▸ **Work item**:
Send back exactly the lines from the opening line of the records below through the one with "S4: polishing time; s".

▸ **Entries provided**:

====

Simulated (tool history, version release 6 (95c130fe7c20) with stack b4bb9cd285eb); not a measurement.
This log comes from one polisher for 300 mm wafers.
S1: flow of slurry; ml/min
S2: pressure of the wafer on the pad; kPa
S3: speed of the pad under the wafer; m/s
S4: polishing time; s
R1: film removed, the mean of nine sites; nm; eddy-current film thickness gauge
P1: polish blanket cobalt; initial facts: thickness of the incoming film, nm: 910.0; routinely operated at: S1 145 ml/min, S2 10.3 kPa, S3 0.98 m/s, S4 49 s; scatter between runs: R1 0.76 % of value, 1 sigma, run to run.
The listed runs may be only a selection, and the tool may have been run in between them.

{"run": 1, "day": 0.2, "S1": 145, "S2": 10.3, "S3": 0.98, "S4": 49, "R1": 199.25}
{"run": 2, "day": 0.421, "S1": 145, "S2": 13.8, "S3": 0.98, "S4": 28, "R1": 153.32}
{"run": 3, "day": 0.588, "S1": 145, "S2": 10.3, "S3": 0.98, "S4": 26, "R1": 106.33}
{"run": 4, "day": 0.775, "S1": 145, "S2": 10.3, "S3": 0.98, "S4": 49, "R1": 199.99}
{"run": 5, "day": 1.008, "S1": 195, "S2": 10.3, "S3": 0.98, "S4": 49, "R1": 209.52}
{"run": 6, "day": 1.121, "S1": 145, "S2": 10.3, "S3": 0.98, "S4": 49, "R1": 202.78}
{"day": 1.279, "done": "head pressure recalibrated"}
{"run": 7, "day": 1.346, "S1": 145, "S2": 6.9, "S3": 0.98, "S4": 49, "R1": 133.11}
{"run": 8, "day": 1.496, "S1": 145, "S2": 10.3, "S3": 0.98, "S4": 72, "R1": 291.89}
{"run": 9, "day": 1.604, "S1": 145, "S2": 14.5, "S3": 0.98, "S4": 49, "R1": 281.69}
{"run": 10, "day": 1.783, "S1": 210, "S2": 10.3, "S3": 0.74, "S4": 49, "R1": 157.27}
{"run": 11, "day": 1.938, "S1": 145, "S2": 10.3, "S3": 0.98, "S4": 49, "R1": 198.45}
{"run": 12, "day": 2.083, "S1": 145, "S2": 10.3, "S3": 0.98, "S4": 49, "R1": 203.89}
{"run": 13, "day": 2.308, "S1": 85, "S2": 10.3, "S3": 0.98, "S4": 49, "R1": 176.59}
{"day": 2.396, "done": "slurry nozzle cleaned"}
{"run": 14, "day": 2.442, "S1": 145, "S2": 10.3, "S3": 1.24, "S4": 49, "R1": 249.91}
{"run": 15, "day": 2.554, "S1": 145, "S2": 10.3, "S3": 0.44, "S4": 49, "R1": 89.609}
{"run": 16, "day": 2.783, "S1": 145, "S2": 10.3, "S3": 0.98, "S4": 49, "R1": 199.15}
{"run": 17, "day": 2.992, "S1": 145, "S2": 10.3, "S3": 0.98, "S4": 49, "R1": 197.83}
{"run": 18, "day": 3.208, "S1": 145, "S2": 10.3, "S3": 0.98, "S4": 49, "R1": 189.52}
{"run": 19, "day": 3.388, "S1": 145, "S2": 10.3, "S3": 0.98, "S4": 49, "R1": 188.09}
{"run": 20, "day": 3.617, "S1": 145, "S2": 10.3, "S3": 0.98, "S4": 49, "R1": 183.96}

====

▸ **Response box**:
Simulated (tool history, version release 6 (95c130fe7c20) with stack b4bb9cd285eb); not a measurement.
This log comes from one polisher for 300 mm wafers.
S1: flow of slurry; ml/min
S2: pressure of the wafer on the pad; kPa
S3: speed of the pad under the wafer; m/s
S4: polishing time; s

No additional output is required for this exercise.